## Extracted data
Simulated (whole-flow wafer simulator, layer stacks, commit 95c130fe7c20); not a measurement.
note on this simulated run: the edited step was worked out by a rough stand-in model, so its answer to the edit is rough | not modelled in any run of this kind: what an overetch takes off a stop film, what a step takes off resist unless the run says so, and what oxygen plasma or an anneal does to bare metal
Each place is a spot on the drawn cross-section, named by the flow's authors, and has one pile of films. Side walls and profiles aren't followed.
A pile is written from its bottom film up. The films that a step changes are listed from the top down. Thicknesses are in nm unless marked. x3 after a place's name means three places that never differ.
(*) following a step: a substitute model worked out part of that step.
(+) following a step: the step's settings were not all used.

## Exercise
Write out every record exactly as it appears above.

## Task output
Simulated (whole-flow wafer simulator, layer stacks, commit 95c130fe7c20); not a measurement.
note on this simulated run: the edited step was worked out by a rough stand-in model, so its answer to the edit is rough | not modelled in any run of this kind: what an overetch takes off a stop film, what a step takes off resist unless the run says so, and what oxygen plasma or an anneal does to bare metal
Each place is a spot on the drawn cross-section, named by the flow's authors, and has one pile of films. Side walls and profiles aren't followed.
A pile is written from its bottom film up. The films that a step changes are listed from the top down. Thicknesses are in nm unless marked. x3 after a place's name means three places that never differ.
(*) following a step: a substitute model worked out part of that step.
(+) following a step: the step's settings were not all used.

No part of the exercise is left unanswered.